- _Work task_
Each line of the listing below, from the very first to the one that contains "A wafer's yield", is to be retyped exactly as it stands.

- _Stored data_
::::

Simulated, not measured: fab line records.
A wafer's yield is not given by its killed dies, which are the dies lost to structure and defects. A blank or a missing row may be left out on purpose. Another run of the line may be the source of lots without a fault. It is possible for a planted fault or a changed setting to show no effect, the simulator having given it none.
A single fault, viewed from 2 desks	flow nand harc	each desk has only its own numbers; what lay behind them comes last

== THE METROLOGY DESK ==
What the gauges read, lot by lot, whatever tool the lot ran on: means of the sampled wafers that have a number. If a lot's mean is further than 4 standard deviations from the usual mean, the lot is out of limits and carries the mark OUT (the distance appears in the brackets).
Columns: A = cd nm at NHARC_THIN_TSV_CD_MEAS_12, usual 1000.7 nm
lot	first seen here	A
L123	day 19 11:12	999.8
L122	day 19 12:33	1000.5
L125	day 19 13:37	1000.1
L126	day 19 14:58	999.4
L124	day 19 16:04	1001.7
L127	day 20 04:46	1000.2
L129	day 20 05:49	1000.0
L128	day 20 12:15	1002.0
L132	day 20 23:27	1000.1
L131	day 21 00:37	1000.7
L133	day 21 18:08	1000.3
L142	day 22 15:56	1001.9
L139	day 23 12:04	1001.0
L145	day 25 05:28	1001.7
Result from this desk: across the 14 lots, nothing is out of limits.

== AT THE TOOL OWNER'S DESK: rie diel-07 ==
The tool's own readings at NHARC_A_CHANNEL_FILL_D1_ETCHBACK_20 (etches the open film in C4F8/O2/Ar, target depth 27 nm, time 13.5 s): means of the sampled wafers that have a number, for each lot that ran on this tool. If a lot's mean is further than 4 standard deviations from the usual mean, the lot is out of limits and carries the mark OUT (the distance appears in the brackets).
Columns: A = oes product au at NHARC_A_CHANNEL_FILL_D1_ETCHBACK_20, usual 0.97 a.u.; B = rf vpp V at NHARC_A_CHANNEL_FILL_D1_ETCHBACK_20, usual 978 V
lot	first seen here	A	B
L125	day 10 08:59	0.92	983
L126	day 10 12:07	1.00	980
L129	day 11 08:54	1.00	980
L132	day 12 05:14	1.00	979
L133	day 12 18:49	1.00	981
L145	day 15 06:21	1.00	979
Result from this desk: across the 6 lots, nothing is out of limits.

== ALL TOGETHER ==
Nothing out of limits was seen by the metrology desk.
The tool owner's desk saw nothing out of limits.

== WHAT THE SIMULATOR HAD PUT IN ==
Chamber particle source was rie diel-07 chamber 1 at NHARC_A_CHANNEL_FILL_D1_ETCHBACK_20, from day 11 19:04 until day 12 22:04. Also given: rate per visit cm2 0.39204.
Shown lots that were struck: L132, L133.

::::

- _Written answer_
Simulated, not measured: fab line records.
A wafer's yield is not given by its killed dies, which are the dies lost to structure and defects. A blank or a missing row may be left out on purpose. Another run of the line may be the source of lots without a fault. It is possible for a planted fault or a changed setting to show no effect, the simulator having given it none.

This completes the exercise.